Entries shown ->
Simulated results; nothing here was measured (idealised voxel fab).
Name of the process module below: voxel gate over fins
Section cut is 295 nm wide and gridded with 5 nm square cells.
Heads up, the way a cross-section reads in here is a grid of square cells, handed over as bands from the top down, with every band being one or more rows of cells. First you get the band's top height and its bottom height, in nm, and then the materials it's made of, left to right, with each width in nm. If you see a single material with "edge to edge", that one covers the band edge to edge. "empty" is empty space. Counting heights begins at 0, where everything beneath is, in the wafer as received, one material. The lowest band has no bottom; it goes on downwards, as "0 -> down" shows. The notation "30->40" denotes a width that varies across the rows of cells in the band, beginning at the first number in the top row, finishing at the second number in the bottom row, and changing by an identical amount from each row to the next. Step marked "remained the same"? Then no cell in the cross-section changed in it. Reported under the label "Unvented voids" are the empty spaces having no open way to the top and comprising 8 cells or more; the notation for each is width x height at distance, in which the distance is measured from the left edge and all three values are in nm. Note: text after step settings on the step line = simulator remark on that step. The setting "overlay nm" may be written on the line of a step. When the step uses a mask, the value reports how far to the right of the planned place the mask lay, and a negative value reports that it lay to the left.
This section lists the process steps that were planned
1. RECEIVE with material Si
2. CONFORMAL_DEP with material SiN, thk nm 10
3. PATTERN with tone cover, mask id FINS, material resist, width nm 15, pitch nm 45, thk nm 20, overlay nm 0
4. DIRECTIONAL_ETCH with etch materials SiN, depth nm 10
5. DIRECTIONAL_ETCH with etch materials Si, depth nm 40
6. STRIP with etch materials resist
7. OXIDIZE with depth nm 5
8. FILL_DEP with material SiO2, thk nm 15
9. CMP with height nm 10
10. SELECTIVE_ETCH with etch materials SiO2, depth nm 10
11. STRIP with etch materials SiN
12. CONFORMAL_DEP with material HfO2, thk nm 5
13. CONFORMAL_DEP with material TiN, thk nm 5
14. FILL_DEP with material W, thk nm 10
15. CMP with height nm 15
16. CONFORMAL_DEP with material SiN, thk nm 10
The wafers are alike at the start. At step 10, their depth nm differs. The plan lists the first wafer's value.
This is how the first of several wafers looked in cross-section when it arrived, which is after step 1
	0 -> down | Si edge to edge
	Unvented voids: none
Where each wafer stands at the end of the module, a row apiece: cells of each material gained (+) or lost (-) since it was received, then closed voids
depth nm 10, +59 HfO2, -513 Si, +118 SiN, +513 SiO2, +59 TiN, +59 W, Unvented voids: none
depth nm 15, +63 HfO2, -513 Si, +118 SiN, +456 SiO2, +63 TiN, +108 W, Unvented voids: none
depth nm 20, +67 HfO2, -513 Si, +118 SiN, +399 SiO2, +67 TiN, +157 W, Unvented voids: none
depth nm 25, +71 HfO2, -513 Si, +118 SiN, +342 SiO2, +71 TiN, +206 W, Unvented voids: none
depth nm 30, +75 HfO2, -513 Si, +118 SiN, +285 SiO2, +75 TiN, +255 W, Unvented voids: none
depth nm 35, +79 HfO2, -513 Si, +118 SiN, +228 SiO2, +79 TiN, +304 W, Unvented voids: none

Work instruction ->
Out of the data above, give again only the lines starting at the one holding "6. STRIP with etch materials resist" and ending at the one holding "12. CONFORMAL_DEP with", unchanged.

Answer section ->
6. STRIP with etch materials resist
7. OXIDIZE with depth nm 5
8. FILL_DEP with material SiO2, thk nm 15
9. CMP with height nm 10
10. SELECTIVE_ETCH with etch materials SiO2, depth nm 10
11. STRIP with etch materials SiN
12. CONFORMAL_DEP with material HfO2, thk nm 5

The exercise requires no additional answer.